Start of RAW DATA
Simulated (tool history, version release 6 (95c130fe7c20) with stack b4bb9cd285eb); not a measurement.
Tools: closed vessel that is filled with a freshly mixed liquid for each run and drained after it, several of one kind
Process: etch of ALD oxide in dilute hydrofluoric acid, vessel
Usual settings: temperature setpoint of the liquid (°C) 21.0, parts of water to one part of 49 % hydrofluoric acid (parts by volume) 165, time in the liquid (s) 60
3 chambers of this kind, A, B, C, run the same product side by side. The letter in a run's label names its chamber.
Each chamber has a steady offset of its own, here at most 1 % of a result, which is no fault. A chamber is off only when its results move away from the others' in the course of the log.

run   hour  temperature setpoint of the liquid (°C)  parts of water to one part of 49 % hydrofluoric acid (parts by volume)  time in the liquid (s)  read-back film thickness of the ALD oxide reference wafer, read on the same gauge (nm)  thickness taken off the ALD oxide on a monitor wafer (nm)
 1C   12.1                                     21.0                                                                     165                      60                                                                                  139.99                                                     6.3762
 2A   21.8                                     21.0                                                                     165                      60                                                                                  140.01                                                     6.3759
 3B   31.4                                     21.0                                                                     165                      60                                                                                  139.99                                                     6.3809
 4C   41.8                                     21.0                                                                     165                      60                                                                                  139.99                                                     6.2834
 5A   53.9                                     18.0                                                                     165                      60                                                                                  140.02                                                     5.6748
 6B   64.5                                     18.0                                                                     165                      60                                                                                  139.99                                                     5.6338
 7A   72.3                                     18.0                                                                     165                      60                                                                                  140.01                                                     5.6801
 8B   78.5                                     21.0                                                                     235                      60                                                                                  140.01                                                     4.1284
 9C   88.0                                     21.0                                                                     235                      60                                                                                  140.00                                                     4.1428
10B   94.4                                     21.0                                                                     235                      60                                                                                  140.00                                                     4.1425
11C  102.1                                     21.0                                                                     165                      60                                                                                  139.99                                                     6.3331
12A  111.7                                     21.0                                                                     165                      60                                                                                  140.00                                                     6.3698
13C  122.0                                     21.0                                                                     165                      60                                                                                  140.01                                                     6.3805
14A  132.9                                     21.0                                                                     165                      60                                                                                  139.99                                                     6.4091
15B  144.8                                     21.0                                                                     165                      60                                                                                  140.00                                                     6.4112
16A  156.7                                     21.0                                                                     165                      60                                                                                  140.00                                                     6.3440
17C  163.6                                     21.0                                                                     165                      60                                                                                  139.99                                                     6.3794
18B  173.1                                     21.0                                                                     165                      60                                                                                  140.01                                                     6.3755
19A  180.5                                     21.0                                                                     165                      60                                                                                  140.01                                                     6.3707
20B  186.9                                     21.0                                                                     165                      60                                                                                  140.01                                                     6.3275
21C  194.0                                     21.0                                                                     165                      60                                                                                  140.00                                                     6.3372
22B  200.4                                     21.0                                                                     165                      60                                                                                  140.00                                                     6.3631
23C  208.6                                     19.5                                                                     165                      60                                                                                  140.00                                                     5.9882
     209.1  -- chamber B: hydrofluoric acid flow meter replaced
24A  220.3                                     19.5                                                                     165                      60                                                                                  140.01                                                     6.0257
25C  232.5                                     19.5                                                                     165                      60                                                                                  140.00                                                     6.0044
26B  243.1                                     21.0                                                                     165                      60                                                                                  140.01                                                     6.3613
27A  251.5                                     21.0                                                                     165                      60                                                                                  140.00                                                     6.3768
End of RAW DATA

▶ **WORK INSTRUCTION**
Copy nothing beyond the line containing "Each chamber has". Transcribe exactly from the first line of the entries down to that line, inclusive.

▶ **TASK SOLUTION**
Simulated (tool history, version release 6 (95c130fe7c20) with stack b4bb9cd285eb); not a measurement.
Tools: closed vessel that is filled with a freshly mixed liquid for each run and drained after it, several of one kind
Process: etch of ALD oxide in dilute hydrofluoric acid, vessel
Usual settings: temperature setpoint of the liquid (°C) 21.0, parts of water to one part of 49 % hydrofluoric acid (parts by volume) 165, time in the liquid (s) 60
3 chambers of this kind, A, B, C, run the same product side by side. The letter in a run's label names its chamber.
Each chamber has a steady offset of its own, here at most 1 % of a result, which is no fault. A chamber is off only when its results move away from the others' in the course of the log.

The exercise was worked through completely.